**EXTRACTED INFORMATION**:
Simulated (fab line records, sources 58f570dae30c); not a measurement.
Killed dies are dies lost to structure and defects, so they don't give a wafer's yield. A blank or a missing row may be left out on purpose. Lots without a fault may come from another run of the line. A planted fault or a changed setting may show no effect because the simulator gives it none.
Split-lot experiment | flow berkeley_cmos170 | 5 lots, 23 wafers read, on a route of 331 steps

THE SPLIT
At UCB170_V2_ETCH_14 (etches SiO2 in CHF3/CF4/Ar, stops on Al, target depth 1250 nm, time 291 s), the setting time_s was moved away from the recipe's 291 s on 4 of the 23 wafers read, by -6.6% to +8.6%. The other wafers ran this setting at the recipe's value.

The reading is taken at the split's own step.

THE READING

**WORK TASK**: Retype the material above exactly as given.

**RESPONSE AREA**:
Simulated (fab line records, sources 58f570dae30c); not a measurement.
Killed dies are dies lost to structure and defects, so they don't give a wafer's yield. A blank or a missing row may be left out on purpose. Lots without a fault may come from another run of the line. A planted fault or a changed setting may show no effect because the simulator gives it none.
Split-lot experiment | flow berkeley_cmos170 | 5 lots, 23 wafers read, on a route of 331 steps

THE SPLIT
At UCB170_V2_ETCH_14 (etches SiO2 in CHF3/CF4/Ar, stops on Al, target depth 1250 nm, time 291 s), the setting time_s was moved away from the recipe's 291 s on 4 of the 23 wafers read, by -6.6% to +8.6%. The other wafers ran this setting at the recipe's value.

The reading is taken at the split's own step.

THE READING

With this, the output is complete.